-- Opening Marker --

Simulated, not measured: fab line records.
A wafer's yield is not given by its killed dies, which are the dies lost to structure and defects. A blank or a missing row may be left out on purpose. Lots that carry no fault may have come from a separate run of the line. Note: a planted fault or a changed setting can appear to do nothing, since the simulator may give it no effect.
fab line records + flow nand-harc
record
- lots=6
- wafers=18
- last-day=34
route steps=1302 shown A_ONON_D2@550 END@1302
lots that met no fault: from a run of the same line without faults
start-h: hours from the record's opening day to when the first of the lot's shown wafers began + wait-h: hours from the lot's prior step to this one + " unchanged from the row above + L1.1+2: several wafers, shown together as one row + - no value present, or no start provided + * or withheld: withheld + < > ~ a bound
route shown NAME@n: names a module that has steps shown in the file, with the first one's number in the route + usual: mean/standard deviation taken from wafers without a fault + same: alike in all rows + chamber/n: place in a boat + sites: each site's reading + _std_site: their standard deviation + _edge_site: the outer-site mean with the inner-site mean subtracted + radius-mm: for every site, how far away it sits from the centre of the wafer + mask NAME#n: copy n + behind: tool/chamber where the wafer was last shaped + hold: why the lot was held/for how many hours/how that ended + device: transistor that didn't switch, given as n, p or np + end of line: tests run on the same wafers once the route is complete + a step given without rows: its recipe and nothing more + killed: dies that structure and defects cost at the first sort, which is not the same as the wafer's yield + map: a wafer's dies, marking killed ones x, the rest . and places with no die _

-- Closing Marker --

_WORK INSTRUCTION_. Retype the listing from its first line onward, stopping after the line that contains "A wafer's yield" has been retyped in full.

_RESPONSE_.
Simulated, not measured: fab line records.
A wafer's yield is not given by its killed dies, which are the dies lost to structure and defects. A blank or a missing row may be left out on purpose. Lots that carry no fault may have come from a separate run of the line. Note: a planted fault or a changed setting can appear to do nothing, since the simulator may give it no effect.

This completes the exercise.